> _EXTRACTED INFORMATION_:
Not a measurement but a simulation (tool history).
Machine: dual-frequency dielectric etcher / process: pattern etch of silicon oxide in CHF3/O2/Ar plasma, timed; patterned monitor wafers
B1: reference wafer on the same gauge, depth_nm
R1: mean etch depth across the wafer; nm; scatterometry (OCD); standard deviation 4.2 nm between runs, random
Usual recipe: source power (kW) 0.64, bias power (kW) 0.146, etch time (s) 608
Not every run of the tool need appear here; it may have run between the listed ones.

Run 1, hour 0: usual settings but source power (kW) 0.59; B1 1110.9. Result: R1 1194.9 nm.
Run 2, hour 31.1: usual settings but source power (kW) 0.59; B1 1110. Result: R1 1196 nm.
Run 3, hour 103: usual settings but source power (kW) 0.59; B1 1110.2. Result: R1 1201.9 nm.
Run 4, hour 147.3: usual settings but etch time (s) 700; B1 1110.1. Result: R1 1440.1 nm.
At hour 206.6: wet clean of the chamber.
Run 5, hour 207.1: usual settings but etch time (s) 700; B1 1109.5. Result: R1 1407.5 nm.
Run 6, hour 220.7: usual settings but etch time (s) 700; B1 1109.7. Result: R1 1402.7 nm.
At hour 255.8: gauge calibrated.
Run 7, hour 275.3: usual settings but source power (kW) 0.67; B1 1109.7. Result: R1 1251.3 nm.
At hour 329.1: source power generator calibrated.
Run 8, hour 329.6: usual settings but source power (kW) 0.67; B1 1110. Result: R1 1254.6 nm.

> _WORK REQUEST_: Starting at the line that has "Usual recipe: source" in the records above, restate word for word every line until the one that has "At hour 329.1: source", and include that one as well.

> _RESPONSE_:
Usual recipe: source power (kW) 0.64, bias power (kW) 0.146, etch time (s) 608
Not every run of the tool need appear here; it may have run between the listed ones.

Run 1, hour 0: usual settings but source power (kW) 0.59; B1 1110.9. Result: R1 1194.9 nm.
Run 2, hour 31.1: usual settings but source power (kW) 0.59; B1 1110. Result: R1 1196 nm.
Run 3, hour 103: usual settings but source power (kW) 0.59; B1 1110.2. Result: R1 1201.9 nm.
Run 4, hour 147.3: usual settings but etch time (s) 700; B1 1110.1. Result: R1 1440.1 nm.
At hour 206.6: wet clean of the chamber.
Run 5, hour 207.1: usual settings but etch time (s) 700; B1 1109.5. Result: R1 1407.5 nm.
Run 6, hour 220.7: usual settings but etch time (s) 700; B1 1109.7. Result: R1 1402.7 nm.
At hour 255.8: gauge calibrated.
Run 7, hour 275.3: usual settings but source power (kW) 0.67; B1 1109.7. Result: R1 1251.3 nm.
At hour 329.1: source power generator calibrated.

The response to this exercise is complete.